--------

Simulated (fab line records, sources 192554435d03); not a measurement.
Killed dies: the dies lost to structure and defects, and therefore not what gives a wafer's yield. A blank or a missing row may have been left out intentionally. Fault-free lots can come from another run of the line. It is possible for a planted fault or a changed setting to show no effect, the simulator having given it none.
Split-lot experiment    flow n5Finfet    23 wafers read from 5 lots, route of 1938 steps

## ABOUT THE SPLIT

--------

* **TASK ITEM**: Say every entry again, exactly as it reads.

* **ANSWER SPACE**:
Simulated (fab line records, sources 192554435d03); not a measurement.
Killed dies: the dies lost to structure and defects, and therefore not what gives a wafer's yield. A blank or a missing row may have been left out intentionally. Fault-free lots can come from another run of the line. It is possible for a planted fault or a changed setting to show no effect, the simulator having given it none.
Split-lot experiment    flow n5Finfet    23 wafers read from 5 lots, route of 1938 steps

## ABOUT THE SPLIT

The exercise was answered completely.